## ASSIGNED TASK
Please repeat the records below exactly, from the first line through the line containing "route steps=1938 shown", and nothing more.

Start of GIVEN INFORMATION

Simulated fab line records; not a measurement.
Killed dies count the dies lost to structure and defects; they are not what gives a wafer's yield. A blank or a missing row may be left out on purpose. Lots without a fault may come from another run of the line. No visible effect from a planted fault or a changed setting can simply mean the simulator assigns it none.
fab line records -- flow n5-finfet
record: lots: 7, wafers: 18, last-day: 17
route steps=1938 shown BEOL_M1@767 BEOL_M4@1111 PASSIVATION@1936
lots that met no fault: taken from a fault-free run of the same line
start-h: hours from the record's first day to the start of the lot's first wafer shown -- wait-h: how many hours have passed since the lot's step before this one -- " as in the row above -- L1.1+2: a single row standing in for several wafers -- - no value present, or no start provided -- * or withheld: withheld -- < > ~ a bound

End of GIVEN INFORMATION

## WRITTEN ANSWER
Simulated fab line records; not a measurement.
Killed dies count the dies lost to structure and defects; they are not what gives a wafer's yield. A blank or a missing row may be left out on purpose. Lots without a fault may come from another run of the line. No visible effect from a planted fault or a changed setting can simply mean the simulator assigns it none.
fab line records -- flow n5-finfet
record: lots: 7, wafers: 18, last-day: 17
route steps=1938 shown BEOL_M1@767 BEOL_M4@1111 PASSIVATION@1936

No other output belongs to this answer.